● **Given entries**

────────────────────────────────────────

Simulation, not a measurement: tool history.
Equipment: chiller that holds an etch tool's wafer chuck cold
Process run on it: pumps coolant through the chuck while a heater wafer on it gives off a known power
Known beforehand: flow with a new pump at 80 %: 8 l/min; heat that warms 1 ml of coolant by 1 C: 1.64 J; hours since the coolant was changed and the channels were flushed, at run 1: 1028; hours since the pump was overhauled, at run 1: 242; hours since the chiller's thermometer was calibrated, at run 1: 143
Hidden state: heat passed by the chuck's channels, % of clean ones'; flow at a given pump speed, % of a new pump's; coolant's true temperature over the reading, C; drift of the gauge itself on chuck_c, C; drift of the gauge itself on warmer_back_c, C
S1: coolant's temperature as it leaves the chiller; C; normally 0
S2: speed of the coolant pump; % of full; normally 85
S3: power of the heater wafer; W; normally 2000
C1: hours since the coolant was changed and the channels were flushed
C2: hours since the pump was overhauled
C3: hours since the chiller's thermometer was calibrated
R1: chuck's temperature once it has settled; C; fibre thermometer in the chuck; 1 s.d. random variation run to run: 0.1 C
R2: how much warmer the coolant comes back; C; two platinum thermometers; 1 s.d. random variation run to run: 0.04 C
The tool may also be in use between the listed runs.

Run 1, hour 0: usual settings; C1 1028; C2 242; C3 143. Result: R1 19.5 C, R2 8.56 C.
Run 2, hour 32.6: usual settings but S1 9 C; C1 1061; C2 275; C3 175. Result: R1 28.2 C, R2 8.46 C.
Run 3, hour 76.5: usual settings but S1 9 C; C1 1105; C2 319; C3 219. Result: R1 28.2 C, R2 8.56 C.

────────────────────────────────────────

● **Action item**
All lines from the records above should be copied exactly.

● **Exercise result**
Simulation, not a measurement: tool history.
Equipment: chiller that holds an etch tool's wafer chuck cold
Process run on it: pumps coolant through the chuck while a heater wafer on it gives off a known power
Known beforehand: flow with a new pump at 80 %: 8 l/min; heat that warms 1 ml of coolant by 1 C: 1.64 J; hours since the coolant was changed and the channels were flushed, at run 1: 1028; hours since the pump was overhauled, at run 1: 242; hours since the chiller's thermometer was calibrated, at run 1: 143
Hidden state: heat passed by the chuck's channels, % of clean ones'; flow at a given pump speed, % of a new pump's; coolant's true temperature over the reading, C; drift of the gauge itself on chuck_c, C; drift of the gauge itself on warmer_back_c, C
S1: coolant's temperature as it leaves the chiller; C; normally 0
S2: speed of the coolant pump; % of full; normally 85
S3: power of the heater wafer; W; normally 2000
C1: hours since the coolant was changed and the channels were flushed
C2: hours since the pump was overhauled
C3: hours since the chiller's thermometer was calibrated
R1: chuck's temperature once it has settled; C; fibre thermometer in the chuck; 1 s.d. random variation run to run: 0.1 C
R2: how much warmer the coolant comes back; C; two platinum thermometers; 1 s.d. random variation run to run: 0.04 C
The tool may also be in use between the listed runs.

Run 1, hour 0: usual settings; C1 1028; C2 242; C3 143. Result: R1 19.5 C, R2 8.56 C.
Run 2, hour 32.6: usual settings but S1 9 C; C1 1061; C2 275; C3 175. Result: R1 28.2 C, R2 8.46 C.
Run 3, hour 76.5: usual settings but S1 9 C; C1 1105; C2 319; C3 219. Result: R1 28.2 C, R2 8.56 C.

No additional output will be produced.